** INFORMATION follows **

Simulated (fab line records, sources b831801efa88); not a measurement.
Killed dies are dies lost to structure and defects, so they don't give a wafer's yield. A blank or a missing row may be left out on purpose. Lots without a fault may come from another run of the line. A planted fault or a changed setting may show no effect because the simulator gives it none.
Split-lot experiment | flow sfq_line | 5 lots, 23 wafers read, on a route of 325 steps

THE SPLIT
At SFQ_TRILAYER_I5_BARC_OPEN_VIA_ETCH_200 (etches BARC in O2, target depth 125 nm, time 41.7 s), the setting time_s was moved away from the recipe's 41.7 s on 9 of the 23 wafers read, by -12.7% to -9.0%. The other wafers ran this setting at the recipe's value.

** End of INFORMATION **

◆ WORK ORDER
Reproduce the records word for word.

◆ REPLY
Simulated (fab line records, sources b831801efa88); not a measurement.
Killed dies are dies lost to structure and defects, so they don't give a wafer's yield. A blank or a missing row may be left out on purpose. Lots without a fault may come from another run of the line. A planted fault or a changed setting may show no effect because the simulator gives it none.
Split-lot experiment | flow sfq_line | 5 lots, 23 wafers read, on a route of 325 steps

THE SPLIT
At SFQ_TRILAYER_I5_BARC_OPEN_VIA_ETCH_200 (etches BARC in O2, target depth 125 nm, time 41.7 s), the setting time_s was moved away from the recipe's 41.7 s on 9 of the 23 wafers read, by -12.7% to -9.0%. The other wafers ran this setting at the recipe's value.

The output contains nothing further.